....................

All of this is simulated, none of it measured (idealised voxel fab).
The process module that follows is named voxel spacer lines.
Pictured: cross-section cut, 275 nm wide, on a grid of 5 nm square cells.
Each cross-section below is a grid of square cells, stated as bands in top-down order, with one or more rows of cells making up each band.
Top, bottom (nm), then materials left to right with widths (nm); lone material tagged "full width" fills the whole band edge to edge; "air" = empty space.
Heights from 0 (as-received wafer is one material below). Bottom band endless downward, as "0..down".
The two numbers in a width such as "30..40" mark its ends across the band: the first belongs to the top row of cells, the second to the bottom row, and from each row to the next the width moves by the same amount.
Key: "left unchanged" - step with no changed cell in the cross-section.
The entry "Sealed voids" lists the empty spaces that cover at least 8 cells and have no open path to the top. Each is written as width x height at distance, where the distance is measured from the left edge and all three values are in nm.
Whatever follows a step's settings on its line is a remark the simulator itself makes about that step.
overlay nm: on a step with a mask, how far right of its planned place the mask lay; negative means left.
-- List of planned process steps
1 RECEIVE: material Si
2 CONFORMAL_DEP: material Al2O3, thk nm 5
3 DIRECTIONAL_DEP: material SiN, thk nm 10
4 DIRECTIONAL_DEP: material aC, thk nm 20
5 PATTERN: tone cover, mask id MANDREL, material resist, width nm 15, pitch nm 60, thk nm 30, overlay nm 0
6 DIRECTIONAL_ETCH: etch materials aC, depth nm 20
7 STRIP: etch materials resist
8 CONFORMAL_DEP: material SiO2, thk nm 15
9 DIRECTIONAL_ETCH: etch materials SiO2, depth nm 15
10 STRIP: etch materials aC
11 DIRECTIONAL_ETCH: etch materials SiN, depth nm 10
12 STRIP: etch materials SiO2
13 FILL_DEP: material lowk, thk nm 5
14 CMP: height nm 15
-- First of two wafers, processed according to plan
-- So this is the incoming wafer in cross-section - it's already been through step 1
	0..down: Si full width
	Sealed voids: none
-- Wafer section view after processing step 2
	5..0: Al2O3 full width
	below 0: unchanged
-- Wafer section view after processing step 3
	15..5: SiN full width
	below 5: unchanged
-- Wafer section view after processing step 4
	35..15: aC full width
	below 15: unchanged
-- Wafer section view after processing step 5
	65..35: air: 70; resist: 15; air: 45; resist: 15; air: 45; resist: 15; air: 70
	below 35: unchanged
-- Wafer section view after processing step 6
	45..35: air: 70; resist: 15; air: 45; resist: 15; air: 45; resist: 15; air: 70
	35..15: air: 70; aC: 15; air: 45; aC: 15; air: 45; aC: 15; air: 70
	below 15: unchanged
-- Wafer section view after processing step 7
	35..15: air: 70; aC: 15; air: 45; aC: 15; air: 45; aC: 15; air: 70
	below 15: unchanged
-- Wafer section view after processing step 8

....................

Work item: Which lines run from the one holding "14 CMP: height nm 15" through the one holding "-- Wafer section view after processing step 3" in the records above? Repeat them exactly, both included, and nothing more.

Your response:
14 CMP: height nm 15
-- First of two wafers, processed according to plan
-- So this is the incoming wafer in cross-section - it's already been through step 1
	0..down: Si full width
	Sealed voids: none
-- Wafer section view after processing step 2
	5..0: Al2O3 full width
	below 0: unchanged
-- Wafer section view after processing step 3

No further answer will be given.